[Opening EXTRACTED DATA section]

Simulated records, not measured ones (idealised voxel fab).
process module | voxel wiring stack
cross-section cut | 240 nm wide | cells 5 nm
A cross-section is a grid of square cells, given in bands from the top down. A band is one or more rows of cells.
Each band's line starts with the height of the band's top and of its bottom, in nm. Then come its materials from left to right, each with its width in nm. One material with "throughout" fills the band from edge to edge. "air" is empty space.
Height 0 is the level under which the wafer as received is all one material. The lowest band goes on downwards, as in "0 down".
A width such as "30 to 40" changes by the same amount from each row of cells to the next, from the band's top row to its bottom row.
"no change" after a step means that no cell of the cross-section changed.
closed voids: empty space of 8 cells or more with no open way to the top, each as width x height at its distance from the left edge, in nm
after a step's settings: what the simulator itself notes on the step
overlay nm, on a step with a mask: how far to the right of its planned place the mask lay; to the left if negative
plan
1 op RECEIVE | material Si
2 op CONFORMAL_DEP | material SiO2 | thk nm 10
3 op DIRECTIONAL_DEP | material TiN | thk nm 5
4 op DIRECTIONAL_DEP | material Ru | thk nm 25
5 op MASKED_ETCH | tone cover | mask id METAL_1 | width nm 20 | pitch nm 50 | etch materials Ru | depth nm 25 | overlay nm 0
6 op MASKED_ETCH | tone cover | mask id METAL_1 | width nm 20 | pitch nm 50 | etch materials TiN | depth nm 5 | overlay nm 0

[Closing EXTRACTED DATA section]

Repeat, word for word, all the lines above.

> **WRITTEN RESPONSE**
Simulated records, not measured ones (idealised voxel fab).
process module | voxel wiring stack
cross-section cut | 240 nm wide | cells 5 nm
A cross-section is a grid of square cells, given in bands from the top down. A band is one or more rows of cells.
Each band's line starts with the height of the band's top and of its bottom, in nm. Then come its materials from left to right, each with its width in nm. One material with "throughout" fills the band from edge to edge. "air" is empty space.
Height 0 is the level under which the wafer as received is all one material. The lowest band goes on downwards, as in "0 down".
A width such as "30 to 40" changes by the same amount from each row of cells to the next, from the band's top row to its bottom row.
"no change" after a step means that no cell of the cross-section changed.
closed voids: empty space of 8 cells or more with no open way to the top, each as width x height at its distance from the left edge, in nm
after a step's settings: what the simulator itself notes on the step
overlay nm, on a step with a mask: how far to the right of its planned place the mask lay; to the left if negative
plan
1 op RECEIVE | material Si
2 op CONFORMAL_DEP | material SiO2 | thk nm 10
3 op DIRECTIONAL_DEP | material TiN | thk nm 5
4 op DIRECTIONAL_DEP | material Ru | thk nm 25
5 op MASKED_ETCH | tone cover | mask id METAL_1 | width nm 20 | pitch nm 50 | etch materials Ru | depth nm 25 | overlay nm 0
6 op MASKED_ETCH | tone cover | mask id METAL_1 | width nm 20 | pitch nm 50 | etch materials TiN | depth nm 5 | overlay nm 0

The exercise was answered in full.